- **Data records**
# # # # # # #

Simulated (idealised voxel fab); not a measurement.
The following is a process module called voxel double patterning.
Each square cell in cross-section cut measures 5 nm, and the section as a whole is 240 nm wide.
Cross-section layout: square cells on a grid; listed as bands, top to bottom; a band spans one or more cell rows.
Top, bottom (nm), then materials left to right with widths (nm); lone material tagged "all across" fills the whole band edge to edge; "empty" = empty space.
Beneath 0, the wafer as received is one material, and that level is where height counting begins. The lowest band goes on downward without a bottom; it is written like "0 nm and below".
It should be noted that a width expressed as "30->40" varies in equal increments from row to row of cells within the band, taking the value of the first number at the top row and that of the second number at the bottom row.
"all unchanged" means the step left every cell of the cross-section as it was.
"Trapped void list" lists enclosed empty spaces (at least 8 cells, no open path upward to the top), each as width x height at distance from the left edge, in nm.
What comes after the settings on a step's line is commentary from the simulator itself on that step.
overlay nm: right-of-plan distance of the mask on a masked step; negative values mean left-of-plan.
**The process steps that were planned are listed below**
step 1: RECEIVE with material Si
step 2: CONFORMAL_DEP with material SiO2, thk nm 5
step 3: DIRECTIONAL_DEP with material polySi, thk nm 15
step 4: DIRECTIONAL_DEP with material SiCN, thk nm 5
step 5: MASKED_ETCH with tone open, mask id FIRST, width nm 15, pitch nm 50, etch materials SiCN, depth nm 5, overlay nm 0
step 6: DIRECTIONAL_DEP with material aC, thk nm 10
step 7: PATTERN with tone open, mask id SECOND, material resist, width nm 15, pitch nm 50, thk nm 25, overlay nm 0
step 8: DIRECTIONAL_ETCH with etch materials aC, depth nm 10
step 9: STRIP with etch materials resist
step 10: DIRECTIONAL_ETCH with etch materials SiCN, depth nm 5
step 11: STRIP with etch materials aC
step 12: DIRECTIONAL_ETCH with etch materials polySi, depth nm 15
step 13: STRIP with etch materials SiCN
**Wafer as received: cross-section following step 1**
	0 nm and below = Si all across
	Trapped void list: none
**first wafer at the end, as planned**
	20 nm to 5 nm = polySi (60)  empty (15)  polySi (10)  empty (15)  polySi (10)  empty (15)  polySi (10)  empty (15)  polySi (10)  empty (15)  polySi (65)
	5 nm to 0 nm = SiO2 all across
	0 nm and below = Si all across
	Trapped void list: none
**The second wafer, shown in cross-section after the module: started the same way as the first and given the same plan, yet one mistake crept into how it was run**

# # # # # # #

- **Work request**
Copy the lines of the data above exactly as written, beginning with the line containing "edge, in nm." and ending with the line containing "step 8: DIRECTIONAL_ETCH", and leave out all other lines.

- **Answer space**
"Trapped void list" lists enclosed empty spaces (at least 8 cells, no open path upward to the top), each as width x height at distance from the left edge, in nm.
What comes after the settings on a step's line is commentary from the simulator itself on that step.
overlay nm: right-of-plan distance of the mask on a masked step; negative values mean left-of-plan.
**The process steps that were planned are listed below**
step 1: RECEIVE with material Si
step 2: CONFORMAL_DEP with material SiO2, thk nm 5
step 3: DIRECTIONAL_DEP with material polySi, thk nm 15
step 4: DIRECTIONAL_DEP with material SiCN, thk nm 5
step 5: MASKED_ETCH with tone open, mask id FIRST, width nm 15, pitch nm 50, etch materials SiCN, depth nm 5, overlay nm 0
step 6: DIRECTIONAL_DEP with material aC, thk nm 10
step 7: PATTERN with tone open, mask id SECOND, material resist, width nm 15, pitch nm 50, thk nm 25, overlay nm 0
step 8: DIRECTIONAL_ETCH with etch materials aC, depth nm 10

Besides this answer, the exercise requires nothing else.